▶ _TASK ITEM_
Precise copying is required. Return the data below in full.

▶ _LISTED RECORDS_
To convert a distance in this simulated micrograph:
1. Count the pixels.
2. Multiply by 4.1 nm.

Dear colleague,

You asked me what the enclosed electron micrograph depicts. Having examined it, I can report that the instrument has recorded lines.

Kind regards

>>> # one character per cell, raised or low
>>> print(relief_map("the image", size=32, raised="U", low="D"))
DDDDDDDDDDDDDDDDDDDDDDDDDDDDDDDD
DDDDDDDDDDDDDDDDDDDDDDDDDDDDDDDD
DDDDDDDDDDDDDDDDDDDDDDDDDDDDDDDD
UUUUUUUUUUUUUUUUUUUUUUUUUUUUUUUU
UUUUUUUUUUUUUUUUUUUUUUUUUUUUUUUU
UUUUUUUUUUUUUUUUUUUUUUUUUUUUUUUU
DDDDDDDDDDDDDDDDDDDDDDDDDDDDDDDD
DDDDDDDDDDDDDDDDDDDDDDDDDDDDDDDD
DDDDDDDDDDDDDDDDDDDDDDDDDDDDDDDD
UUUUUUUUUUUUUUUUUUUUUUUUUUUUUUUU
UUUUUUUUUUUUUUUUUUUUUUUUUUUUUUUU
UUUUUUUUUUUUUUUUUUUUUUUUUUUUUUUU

▶ _RESPONSE_
To convert a distance in this simulated micrograph:
1. Count the pixels.
2. Multiply by 4.1 nm.

Dear colleague,

You asked me what the enclosed electron micrograph depicts. Having examined it, I can report that the instrument has recorded lines.

Kind regards

>>> # one character per cell, raised or low
>>> print(relief_map("the image", size=32, raised="U", low="D"))
DDDDDDDDDDDDDDDDDDDDDDDDDDDDDDDD
DDDDDDDDDDDDDDDDDDDDDDDDDDDDDDDD
DDDDDDDDDDDDDDDDDDDDDDDDDDDDDDDD
UUUUUUUUUUUUUUUUUUUUUUUUUUUUUUUU
UUUUUUUUUUUUUUUUUUUUUUUUUUUUUUUU
UUUUUUUUUUUUUUUUUUUUUUUUUUUUUUUU
DDDDDDDDDDDDDDDDDDDDDDDDDDDDDDDD
DDDDDDDDDDDDDDDDDDDDDDDDDDDDDDDD
DDDDDDDDDDDDDDDDDDDDDDDDDDDDDDDD
UUUUUUUUUUUUUUUUUUUUUUUUUUUUUUUU
UUUUUUUUUUUUUUUUUUUUUUUUUUUUUUUU
UUUUUUUUUUUUUUUUUUUUUUUUUUUUUUUU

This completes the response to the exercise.